EXTRACTED MATERIAL:
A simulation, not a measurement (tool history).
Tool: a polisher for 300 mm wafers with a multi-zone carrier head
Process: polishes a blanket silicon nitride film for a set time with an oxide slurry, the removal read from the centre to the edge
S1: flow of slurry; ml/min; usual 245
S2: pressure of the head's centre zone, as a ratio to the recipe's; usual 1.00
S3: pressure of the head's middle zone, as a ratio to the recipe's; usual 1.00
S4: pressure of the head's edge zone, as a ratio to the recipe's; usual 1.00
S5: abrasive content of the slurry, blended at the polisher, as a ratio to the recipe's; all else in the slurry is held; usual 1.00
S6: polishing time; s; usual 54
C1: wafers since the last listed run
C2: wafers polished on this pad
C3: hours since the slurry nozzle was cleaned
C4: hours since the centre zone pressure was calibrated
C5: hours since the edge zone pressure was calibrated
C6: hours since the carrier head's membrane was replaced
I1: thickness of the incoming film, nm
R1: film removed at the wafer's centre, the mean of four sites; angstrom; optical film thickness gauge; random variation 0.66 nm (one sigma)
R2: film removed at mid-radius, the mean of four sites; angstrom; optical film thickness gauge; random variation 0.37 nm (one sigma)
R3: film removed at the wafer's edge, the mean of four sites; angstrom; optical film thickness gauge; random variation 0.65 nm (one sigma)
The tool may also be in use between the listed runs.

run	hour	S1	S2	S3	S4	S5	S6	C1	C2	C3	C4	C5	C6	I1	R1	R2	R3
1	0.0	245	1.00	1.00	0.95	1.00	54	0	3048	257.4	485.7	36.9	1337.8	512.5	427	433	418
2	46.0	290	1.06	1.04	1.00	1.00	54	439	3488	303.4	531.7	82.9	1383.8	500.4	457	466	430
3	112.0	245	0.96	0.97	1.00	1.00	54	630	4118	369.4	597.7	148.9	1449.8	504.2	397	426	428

BRIEF: Restate word for word the lines of the data above, starting at the line containing "C1: wafers since the last listed run" and ending at the line containing "I1: thickness of the incoming film, nm", both included, and nothing more.

EXERCISE RESPONSE:
C1: wafers since the last listed run
C2: wafers polished on this pad
C3: hours since the slurry nozzle was cleaned
C4: hours since the centre zone pressure was calibrated
C5: hours since the edge zone pressure was calibrated
C6: hours since the carrier head's membrane was replaced
I1: thickness of the incoming film, nm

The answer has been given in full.